**INPUT DATA**
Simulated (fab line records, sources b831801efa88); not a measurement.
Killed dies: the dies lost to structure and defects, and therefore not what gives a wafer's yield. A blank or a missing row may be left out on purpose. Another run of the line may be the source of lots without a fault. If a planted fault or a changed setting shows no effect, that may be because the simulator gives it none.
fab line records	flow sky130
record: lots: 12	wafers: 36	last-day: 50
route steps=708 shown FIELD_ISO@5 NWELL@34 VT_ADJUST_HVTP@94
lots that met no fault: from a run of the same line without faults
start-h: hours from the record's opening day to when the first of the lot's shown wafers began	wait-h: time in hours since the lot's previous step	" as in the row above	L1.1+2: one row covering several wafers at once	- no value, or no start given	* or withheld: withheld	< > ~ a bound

**REQUIREMENT**
Your reply should be the material above, repeated word for word.

**YOUR RESPONSE**
Simulated (fab line records, sources b831801efa88); not a measurement.
Killed dies: the dies lost to structure and defects, and therefore not what gives a wafer's yield. A blank or a missing row may be left out on purpose. Another run of the line may be the source of lots without a fault. If a planted fault or a changed setting shows no effect, that may be because the simulator gives it none.
fab line records	flow sky130
record: lots: 12	wafers: 36	last-day: 50
route steps=708 shown FIELD_ISO@5 NWELL@34 VT_ADJUST_HVTP@94
lots that met no fault: from a run of the same line without faults
start-h: hours from the record's opening day to when the first of the lot's shown wafers began	wait-h: time in hours since the lot's previous step	" as in the row above	L1.1+2: one row covering several wafers at once	- no value, or no start given	* or withheld: withheld	< > ~ a bound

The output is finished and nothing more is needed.